**Assigned task**
Please give back, word for word, each line from the start of the entries through the one in which "Answer: a regular array of holes" is found.

**Material provided**
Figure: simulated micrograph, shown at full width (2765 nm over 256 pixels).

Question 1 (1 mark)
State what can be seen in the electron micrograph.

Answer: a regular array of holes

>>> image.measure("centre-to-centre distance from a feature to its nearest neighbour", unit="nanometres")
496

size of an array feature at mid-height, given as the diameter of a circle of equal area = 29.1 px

**Result**
Figure: simulated micrograph, shown at full width (2765 nm over 256 pixels).

Question 1 (1 mark)
State what can be seen in the electron micrograph.

Answer: a regular array of holes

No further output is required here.